Activity:
Transcribe the records below exactly as written, from the opening line through the line that contains "or ., respectively |".

Given information:
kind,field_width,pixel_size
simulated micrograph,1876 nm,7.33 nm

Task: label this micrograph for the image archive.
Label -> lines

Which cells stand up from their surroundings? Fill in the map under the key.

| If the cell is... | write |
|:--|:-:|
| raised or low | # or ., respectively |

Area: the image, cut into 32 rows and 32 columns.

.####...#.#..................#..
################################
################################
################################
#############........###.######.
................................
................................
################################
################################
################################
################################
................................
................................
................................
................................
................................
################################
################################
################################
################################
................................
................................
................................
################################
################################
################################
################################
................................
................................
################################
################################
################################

Response:
kind,field_width,pixel_size
simulated micrograph,1876 nm,7.33 nm

Task: label this micrograph for the image archive.
Label -> lines

Which cells stand up from their surroundings? Fill in the map under the key.

| If the cell is... | write |
|:--|:-:|
| raised or low | # or ., respectively |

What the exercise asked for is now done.